**Brief**
Each line in the records below, from the one that contains "Notebook entry, SEM session" to the one that contains "[status] finished", should be reproduced exactly, the first and last included.

**Provided material**
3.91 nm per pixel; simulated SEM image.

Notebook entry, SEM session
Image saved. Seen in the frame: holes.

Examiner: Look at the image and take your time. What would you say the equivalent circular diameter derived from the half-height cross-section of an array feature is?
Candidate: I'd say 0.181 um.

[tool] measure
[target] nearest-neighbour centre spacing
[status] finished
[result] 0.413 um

**Answer box**
Notebook entry, SEM session
Image saved. Seen in the frame: holes.

Examiner: Look at the image and take your time. What would you say the equivalent circular diameter derived from the half-height cross-section of an array feature is?
Candidate: I'd say 0.181 um.

[tool] measure
[target] nearest-neighbour centre spacing
[status] finished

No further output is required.